(PROVIDED MATERIAL)
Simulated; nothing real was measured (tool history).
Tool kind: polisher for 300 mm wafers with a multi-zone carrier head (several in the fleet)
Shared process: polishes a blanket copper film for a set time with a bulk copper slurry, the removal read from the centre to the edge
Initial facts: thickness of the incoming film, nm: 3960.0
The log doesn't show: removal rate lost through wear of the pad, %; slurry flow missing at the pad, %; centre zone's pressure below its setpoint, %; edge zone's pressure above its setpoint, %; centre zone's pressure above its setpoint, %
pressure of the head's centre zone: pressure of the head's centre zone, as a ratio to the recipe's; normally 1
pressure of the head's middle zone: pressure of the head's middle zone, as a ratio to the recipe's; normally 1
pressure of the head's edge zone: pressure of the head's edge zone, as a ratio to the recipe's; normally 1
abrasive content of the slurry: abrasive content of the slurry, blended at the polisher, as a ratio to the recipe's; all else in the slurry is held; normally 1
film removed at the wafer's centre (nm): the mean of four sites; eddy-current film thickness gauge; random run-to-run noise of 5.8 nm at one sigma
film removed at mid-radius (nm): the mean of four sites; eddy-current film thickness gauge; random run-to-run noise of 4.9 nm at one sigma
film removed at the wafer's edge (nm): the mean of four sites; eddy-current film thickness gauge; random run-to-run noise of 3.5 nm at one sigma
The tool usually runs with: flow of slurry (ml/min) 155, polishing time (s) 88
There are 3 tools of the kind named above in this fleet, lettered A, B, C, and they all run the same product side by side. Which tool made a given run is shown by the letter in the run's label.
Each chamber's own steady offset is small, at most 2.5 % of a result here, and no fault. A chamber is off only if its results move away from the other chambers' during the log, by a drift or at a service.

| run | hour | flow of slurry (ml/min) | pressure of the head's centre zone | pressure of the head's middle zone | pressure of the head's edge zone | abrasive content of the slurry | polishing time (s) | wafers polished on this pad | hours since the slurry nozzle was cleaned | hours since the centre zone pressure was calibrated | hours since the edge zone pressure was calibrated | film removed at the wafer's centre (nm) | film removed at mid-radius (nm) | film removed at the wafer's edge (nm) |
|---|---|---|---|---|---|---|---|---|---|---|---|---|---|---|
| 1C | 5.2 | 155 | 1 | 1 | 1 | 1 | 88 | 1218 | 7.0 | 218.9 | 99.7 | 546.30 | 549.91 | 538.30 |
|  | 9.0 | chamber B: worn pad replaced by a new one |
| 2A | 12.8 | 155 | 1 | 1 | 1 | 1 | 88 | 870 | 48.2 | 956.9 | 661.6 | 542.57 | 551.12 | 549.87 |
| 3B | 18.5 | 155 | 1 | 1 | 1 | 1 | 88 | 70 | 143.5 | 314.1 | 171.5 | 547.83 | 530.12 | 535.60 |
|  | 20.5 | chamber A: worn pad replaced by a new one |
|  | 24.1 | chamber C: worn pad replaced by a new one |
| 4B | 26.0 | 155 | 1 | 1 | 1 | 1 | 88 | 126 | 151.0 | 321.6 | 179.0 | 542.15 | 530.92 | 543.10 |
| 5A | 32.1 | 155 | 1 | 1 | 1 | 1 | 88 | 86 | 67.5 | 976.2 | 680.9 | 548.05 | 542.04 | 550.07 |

(WORK ORDER) Only the lines from the beginning of the material through the line with "Initial facts: thickness" should appear in the answer, each copied exactly.

(EXERCISE ANSWER)
Simulated; nothing real was measured (tool history).
Tool kind: polisher for 300 mm wafers with a multi-zone carrier head (several in the fleet)
Shared process: polishes a blanket copper film for a set time with a bulk copper slurry, the removal read from the centre to the edge
Initial facts: thickness of the incoming film, nm: 3960.0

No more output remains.